__________

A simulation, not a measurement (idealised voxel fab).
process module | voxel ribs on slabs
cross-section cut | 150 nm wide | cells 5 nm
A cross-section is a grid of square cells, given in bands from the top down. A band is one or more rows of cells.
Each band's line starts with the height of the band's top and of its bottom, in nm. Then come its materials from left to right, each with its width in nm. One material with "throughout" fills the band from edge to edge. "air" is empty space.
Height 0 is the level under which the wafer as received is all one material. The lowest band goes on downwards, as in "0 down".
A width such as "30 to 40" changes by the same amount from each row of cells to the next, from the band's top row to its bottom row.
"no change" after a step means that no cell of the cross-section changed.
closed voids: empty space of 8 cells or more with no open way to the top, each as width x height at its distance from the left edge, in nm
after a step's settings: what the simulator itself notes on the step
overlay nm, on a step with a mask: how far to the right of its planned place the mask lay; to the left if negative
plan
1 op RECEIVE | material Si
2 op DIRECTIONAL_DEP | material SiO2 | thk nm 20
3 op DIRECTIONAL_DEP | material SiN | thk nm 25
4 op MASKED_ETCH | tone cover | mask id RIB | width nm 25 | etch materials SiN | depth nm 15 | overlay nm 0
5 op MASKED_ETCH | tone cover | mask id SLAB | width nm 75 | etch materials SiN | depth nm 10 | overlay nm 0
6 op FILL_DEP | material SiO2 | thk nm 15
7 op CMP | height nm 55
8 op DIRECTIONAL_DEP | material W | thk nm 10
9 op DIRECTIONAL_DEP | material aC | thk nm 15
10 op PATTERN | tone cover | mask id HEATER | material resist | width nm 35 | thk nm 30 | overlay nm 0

__________

__EXERCISE__.
Copy the lines above exactly. Start with the line containing "cross-section cut | 150 nm wide | cells 5 nm", end with the line containing "A cross-section is", and include both.

__RESULT__.
cross-section cut | 150 nm wide | cells 5 nm
A cross-section is a grid of square cells, given in bands from the top down. A band is one or more rows of cells.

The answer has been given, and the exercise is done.